Copy exactly the stretch of data below from the line with "step 5, COAT (KrF resist, thickness 700 nm)" through the line with "step 20, CMP", including both of those lines.

::: PROVIDED INFORMATION

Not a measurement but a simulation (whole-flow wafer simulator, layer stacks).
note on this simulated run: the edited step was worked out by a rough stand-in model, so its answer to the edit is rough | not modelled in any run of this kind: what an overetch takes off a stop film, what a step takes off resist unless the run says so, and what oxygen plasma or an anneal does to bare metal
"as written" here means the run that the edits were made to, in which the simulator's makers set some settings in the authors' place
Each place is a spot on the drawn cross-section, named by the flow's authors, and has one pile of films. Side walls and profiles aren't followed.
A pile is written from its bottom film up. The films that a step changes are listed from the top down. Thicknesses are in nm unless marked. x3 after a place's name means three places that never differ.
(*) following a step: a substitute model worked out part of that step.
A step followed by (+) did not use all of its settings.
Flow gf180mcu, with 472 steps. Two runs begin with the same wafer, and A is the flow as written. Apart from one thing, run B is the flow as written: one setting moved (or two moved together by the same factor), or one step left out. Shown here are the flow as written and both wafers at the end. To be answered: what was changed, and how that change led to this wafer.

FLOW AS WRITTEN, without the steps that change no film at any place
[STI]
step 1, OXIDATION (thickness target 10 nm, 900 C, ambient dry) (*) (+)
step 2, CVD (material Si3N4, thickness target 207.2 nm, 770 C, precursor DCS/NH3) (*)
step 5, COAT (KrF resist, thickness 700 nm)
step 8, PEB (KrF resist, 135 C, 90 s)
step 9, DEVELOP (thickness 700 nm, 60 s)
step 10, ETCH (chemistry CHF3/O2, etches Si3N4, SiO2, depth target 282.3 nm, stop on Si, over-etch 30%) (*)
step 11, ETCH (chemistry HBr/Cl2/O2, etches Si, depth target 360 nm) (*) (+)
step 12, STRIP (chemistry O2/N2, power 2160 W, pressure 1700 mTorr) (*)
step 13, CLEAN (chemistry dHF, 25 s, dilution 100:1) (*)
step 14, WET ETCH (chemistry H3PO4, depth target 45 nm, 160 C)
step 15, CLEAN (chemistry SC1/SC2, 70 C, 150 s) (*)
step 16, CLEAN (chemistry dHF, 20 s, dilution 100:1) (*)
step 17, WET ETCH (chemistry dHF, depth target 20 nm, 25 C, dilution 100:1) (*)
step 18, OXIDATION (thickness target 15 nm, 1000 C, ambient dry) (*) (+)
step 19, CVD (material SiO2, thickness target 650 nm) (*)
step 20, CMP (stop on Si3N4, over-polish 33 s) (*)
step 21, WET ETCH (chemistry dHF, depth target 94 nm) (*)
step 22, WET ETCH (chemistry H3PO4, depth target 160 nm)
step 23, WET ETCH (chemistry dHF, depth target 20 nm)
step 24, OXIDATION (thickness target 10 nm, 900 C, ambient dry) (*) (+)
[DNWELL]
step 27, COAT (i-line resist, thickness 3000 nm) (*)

::::::

**TASK RESPONSE:**
step 5, COAT (KrF resist, thickness 700 nm)
step 8, PEB (KrF resist, 135 C, 90 s)
step 9, DEVELOP (thickness 700 nm, 60 s)
step 10, ETCH (chemistry CHF3/O2, etches Si3N4, SiO2, depth target 282.3 nm, stop on Si, over-etch 30%) (*)
step 11, ETCH (chemistry HBr/Cl2/O2, etches Si, depth target 360 nm) (*) (+)
step 12, STRIP (chemistry O2/N2, power 2160 W, pressure 1700 mTorr) (*)
step 13, CLEAN (chemistry dHF, 25 s, dilution 100:1) (*)
step 14, WET ETCH (chemistry H3PO4, depth target 45 nm, 160 C)
step 15, CLEAN (chemistry SC1/SC2, 70 C, 150 s) (*)
step 16, CLEAN (chemistry dHF, 20 s, dilution 100:1) (*)
step 17, WET ETCH (chemistry dHF, depth target 20 nm, 25 C, dilution 100:1) (*)
step 18, OXIDATION (thickness target 15 nm, 1000 C, ambient dry) (*) (+)
step 19, CVD (material SiO2, thickness target 650 nm) (*)
step 20, CMP (stop on Si3N4, over-polish 33 s) (*)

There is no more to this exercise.